# [SOURCE INFORMATION]
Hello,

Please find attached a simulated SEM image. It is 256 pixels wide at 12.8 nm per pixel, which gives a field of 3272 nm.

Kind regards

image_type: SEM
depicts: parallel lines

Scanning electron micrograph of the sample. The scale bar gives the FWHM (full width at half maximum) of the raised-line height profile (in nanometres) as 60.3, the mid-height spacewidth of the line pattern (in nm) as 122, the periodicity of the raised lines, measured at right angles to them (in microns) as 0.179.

# [WORK ITEM]
Everything above from the line containing "Please find attached" through the line containing "depicts: parallel lines" must be copied exactly. Nothing outside that range belongs in the answer.

# [EXPECTED ANSWER]
Please find attached a simulated SEM image. It is 256 pixels wide at 12.8 nm per pixel, which gives a field of 3272 nm.

Kind regards

image_type: SEM
depicts: parallel lines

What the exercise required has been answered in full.